▸ Extracted data:
Segment Open
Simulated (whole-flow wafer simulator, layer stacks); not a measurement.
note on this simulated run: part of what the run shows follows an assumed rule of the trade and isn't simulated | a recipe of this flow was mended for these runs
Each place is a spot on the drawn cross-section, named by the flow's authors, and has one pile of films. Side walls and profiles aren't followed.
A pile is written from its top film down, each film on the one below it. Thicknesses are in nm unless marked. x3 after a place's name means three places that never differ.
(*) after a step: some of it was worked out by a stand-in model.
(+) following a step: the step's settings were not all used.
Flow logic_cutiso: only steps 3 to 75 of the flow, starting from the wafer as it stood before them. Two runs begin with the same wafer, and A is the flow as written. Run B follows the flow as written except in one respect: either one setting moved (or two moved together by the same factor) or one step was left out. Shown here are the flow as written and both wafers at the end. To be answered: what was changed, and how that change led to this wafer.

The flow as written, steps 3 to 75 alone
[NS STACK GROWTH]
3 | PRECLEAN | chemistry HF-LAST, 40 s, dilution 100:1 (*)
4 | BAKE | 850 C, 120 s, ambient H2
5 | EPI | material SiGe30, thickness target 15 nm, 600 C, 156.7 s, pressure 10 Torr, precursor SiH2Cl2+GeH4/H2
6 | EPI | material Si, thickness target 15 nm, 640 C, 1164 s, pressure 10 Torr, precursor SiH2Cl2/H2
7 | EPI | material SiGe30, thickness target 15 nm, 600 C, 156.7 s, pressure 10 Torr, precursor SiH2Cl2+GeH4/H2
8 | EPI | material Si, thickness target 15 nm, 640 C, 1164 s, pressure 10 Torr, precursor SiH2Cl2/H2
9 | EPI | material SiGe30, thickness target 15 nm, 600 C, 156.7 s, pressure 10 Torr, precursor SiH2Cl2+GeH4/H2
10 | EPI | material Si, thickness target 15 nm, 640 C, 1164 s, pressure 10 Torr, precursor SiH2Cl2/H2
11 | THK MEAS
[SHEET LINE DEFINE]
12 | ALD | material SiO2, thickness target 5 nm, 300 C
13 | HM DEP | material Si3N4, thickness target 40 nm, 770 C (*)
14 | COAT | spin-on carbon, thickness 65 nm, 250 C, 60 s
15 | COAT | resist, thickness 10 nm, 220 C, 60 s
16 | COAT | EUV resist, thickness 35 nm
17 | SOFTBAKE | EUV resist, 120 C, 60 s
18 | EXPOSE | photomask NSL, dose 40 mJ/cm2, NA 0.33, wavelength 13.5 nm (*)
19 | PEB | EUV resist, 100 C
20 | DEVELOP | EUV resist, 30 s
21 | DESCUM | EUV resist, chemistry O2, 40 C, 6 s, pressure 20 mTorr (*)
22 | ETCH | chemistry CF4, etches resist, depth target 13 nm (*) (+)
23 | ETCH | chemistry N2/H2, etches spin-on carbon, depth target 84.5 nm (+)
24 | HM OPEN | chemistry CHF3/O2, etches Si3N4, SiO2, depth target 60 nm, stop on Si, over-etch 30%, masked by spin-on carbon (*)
Segment Closed

▸ Assigned task:
Please give back exactly the lines of the listing above that run from the one containing "13 | HM DEP" through the one containing "18 | EXPOSE", and only those.

▸ Written response:
13 | HM DEP | material Si3N4, thickness target 40 nm, 770 C (*)
14 | COAT | spin-on carbon, thickness 65 nm, 250 C, 60 s
15 | COAT | resist, thickness 10 nm, 220 C, 60 s
16 | COAT | EUV resist, thickness 35 nm
17 | SOFTBAKE | EUV resist, 120 C, 60 s
18 | EXPOSE | photomask NSL, dose 40 mJ/cm2, NA 0.33, wavelength 13.5 nm (*)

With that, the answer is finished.